• _Data excerpts_:

BEGIN

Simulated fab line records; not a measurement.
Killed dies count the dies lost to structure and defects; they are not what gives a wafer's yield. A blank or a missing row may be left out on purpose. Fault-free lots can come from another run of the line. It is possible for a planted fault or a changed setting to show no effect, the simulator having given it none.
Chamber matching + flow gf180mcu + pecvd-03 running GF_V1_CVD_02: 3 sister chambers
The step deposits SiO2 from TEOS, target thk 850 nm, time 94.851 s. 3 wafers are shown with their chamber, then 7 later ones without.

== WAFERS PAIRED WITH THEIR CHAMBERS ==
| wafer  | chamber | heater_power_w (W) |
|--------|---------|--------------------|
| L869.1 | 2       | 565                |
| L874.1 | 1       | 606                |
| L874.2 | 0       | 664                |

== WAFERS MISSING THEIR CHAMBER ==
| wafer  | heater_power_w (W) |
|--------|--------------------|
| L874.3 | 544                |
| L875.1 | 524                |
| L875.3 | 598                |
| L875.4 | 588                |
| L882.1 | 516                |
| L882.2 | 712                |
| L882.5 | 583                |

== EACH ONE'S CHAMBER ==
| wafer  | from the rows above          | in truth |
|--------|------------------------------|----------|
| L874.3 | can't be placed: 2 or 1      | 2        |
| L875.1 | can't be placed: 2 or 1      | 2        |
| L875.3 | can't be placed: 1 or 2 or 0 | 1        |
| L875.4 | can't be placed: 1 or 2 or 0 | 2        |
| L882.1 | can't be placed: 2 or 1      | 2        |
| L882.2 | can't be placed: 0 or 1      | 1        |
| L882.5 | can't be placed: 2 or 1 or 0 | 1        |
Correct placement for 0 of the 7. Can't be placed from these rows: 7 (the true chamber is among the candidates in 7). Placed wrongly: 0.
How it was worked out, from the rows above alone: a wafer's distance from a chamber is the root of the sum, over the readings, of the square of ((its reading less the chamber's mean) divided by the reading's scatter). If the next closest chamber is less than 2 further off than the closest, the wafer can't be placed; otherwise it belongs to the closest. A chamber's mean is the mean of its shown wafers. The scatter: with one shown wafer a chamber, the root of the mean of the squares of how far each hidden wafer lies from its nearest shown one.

END

• _Work instruction_: Send back exactly, with nothing added, the lines from the first line of the material above through the line holding "Correct placement for"; both ends are included.

• _Exercise output_:
Simulated fab line records; not a measurement.
Killed dies count the dies lost to structure and defects; they are not what gives a wafer's yield. A blank or a missing row may be left out on purpose. Fault-free lots can come from another run of the line. It is possible for a planted fault or a changed setting to show no effect, the simulator having given it none.
Chamber matching + flow gf180mcu + pecvd-03 running GF_V1_CVD_02: 3 sister chambers
The step deposits SiO2 from TEOS, target thk 850 nm, time 94.851 s. 3 wafers are shown with their chamber, then 7 later ones without.

== WAFERS PAIRED WITH THEIR CHAMBERS ==
| wafer  | chamber | heater_power_w (W) |
|--------|---------|--------------------|
| L869.1 | 2       | 565                |
| L874.1 | 1       | 606                |
| L874.2 | 0       | 664                |

== WAFERS MISSING THEIR CHAMBER ==
| wafer  | heater_power_w (W) |
|--------|--------------------|
| L874.3 | 544                |
| L875.1 | 524                |
| L875.3 | 598                |
| L875.4 | 588                |
| L882.1 | 516                |
| L882.2 | 712                |
| L882.5 | 583                |

== EACH ONE'S CHAMBER ==
| wafer  | from the rows above          | in truth |
|--------|------------------------------|----------|
| L874.3 | can't be placed: 2 or 1      | 2        |
| L875.1 | can't be placed: 2 or 1      | 2        |
| L875.3 | can't be placed: 1 or 2 or 0 | 1        |
| L875.4 | can't be placed: 1 or 2 or 0 | 2        |
| L882.1 | can't be placed: 2 or 1      | 2        |
| L882.2 | can't be placed: 0 or 1      | 1        |
| L882.5 | can't be placed: 2 or 1 or 0 | 1        |
Correct placement for 0 of the 7. Can't be placed from these rows: 7 (the true chamber is among the candidates in 7). Placed wrongly: 0.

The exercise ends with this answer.